(Given information)
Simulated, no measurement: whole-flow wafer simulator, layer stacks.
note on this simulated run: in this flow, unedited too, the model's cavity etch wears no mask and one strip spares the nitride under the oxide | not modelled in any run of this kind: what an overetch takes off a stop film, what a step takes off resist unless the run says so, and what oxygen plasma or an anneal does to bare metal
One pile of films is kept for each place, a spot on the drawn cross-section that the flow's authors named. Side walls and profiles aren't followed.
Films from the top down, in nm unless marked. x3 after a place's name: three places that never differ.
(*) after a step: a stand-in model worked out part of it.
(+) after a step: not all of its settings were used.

(Work task)
Retype the entire listing without altering anything.

(Result)
Simulated, no measurement: whole-flow wafer simulator, layer stacks.
note on this simulated run: in this flow, unedited too, the model's cavity etch wears no mask and one strip spares the nitride under the oxide | not modelled in any run of this kind: what an overetch takes off a stop film, what a step takes off resist unless the run says so, and what oxygen plasma or an anneal does to bare metal
One pile of films is kept for each place, a spot on the drawn cross-section that the flow's authors named. Side walls and profiles aren't followed.
Films from the top down, in nm unless marked. x3 after a place's name: three places that never differ.
(*) after a step: a stand-in model worked out part of it.
(+) after a step: not all of its settings were used.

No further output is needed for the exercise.